▶ Work item
Please restate verbatim the lines that open the listing below, ending with the line in which "Killed dies: the" occurs.

▶ Data supplied
******

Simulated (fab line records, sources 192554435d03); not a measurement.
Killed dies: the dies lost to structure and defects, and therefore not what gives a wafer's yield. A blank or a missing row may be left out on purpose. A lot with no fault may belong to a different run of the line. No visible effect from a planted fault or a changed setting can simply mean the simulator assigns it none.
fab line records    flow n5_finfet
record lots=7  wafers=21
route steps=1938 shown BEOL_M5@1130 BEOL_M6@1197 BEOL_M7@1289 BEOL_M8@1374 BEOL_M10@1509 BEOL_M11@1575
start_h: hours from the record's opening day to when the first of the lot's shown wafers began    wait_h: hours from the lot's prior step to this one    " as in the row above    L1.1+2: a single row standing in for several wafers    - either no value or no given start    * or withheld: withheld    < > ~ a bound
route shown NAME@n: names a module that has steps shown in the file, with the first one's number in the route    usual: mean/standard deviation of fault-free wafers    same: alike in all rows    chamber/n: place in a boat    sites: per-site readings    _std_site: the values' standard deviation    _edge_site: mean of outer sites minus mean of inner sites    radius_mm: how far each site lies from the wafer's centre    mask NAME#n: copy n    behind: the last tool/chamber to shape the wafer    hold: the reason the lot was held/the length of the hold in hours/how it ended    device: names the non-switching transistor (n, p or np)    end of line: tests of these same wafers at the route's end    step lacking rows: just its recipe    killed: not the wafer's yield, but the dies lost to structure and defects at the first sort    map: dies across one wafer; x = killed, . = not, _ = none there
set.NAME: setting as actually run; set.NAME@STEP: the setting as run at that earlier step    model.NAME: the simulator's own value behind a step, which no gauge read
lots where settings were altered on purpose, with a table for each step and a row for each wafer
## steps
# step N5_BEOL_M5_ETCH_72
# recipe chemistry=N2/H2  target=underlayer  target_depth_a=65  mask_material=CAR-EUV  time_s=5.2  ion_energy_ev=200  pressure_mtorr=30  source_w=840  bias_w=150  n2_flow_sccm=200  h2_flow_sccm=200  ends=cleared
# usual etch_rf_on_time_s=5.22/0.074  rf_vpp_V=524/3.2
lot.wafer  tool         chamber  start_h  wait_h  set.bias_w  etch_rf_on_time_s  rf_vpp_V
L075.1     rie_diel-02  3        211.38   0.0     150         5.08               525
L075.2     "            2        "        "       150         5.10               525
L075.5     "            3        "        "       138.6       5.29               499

******

▶ Answer area
Simulated (fab line records, sources 192554435d03); not a measurement.
Killed dies: the dies lost to structure and defects, and therefore not what gives a wafer's yield. A blank or a missing row may be left out on purpose. A lot with no fault may belong to a different run of the line. No visible effect from a planted fault or a changed setting can simply mean the simulator assigns it none.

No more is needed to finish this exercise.